(WORK ORDER): The answer must match the listing exactly, with every line written out again.

(DATA FOR ANALYSIS):
[Start of section]

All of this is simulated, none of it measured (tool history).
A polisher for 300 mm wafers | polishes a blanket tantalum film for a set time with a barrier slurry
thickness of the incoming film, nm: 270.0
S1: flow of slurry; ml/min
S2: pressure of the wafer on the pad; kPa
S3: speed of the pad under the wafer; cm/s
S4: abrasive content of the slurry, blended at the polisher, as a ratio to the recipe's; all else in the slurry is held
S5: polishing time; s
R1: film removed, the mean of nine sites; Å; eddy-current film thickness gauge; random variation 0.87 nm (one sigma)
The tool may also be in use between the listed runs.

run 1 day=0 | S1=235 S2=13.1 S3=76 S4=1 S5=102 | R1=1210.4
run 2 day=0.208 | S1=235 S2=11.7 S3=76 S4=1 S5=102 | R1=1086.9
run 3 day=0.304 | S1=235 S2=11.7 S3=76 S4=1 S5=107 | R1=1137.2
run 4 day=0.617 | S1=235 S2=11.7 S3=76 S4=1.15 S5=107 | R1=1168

[End of section]

(WRITTEN ANSWER):
All of this is simulated, none of it measured (tool history).
A polisher for 300 mm wafers | polishes a blanket tantalum film for a set time with a barrier slurry
thickness of the incoming film, nm: 270.0
S1: flow of slurry; ml/min
S2: pressure of the wafer on the pad; kPa
S3: speed of the pad under the wafer; cm/s
S4: abrasive content of the slurry, blended at the polisher, as a ratio to the recipe's; all else in the slurry is held
S5: polishing time; s
R1: film removed, the mean of nine sites; Å; eddy-current film thickness gauge; random variation 0.87 nm (one sigma)
The tool may also be in use between the listed runs.

run 1 day=0 | S1=235 S2=13.1 S3=76 S4=1 S5=102 | R1=1210.4
run 2 day=0.208 | S1=235 S2=11.7 S3=76 S4=1 S5=102 | R1=1086.9
run 3 day=0.304 | S1=235 S2=11.7 S3=76 S4=1 S5=107 | R1=1137.2
run 4 day=0.617 | S1=235 S2=11.7 S3=76 S4=1.15 S5=107 | R1=1168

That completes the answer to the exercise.